### Brief
Nothing may be left out or changed. Print every entry.

BEGIN Provided data

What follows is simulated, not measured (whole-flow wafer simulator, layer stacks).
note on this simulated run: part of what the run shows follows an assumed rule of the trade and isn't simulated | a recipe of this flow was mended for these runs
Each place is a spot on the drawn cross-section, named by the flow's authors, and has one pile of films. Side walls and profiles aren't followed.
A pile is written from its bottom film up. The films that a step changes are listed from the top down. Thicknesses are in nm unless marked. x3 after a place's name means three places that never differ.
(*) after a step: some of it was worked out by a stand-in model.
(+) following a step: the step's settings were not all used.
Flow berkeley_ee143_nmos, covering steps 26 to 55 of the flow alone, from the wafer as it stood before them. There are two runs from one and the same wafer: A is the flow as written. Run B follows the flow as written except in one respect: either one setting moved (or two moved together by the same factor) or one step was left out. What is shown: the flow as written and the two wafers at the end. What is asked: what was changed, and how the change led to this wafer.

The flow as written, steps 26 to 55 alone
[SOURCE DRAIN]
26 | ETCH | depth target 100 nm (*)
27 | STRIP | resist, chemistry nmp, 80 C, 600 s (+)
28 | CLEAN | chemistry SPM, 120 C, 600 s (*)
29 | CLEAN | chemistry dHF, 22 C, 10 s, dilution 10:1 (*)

END Provided data

### Task output
What follows is simulated, not measured (whole-flow wafer simulator, layer stacks).
note on this simulated run: part of what the run shows follows an assumed rule of the trade and isn't simulated | a recipe of this flow was mended for these runs
Each place is a spot on the drawn cross-section, named by the flow's authors, and has one pile of films. Side walls and profiles aren't followed.
A pile is written from its bottom film up. The films that a step changes are listed from the top down. Thicknesses are in nm unless marked. x3 after a place's name means three places that never differ.
(*) after a step: some of it was worked out by a stand-in model.
(+) following a step: the step's settings were not all used.
Flow berkeley_ee143_nmos, covering steps 26 to 55 of the flow alone, from the wafer as it stood before them. There are two runs from one and the same wafer: A is the flow as written. Run B follows the flow as written except in one respect: either one setting moved (or two moved together by the same factor) or one step was left out. What is shown: the flow as written and the two wafers at the end. What is asked: what was changed, and how the change led to this wafer.

The flow as written, steps 26 to 55 alone
[SOURCE DRAIN]
26 | ETCH | depth target 100 nm (*)
27 | STRIP | resist, chemistry nmp, 80 C, 600 s (+)
28 | CLEAN | chemistry SPM, 120 C, 600 s (*)
29 | CLEAN | chemistry dHF, 22 C, 10 s, dilution 10:1 (*)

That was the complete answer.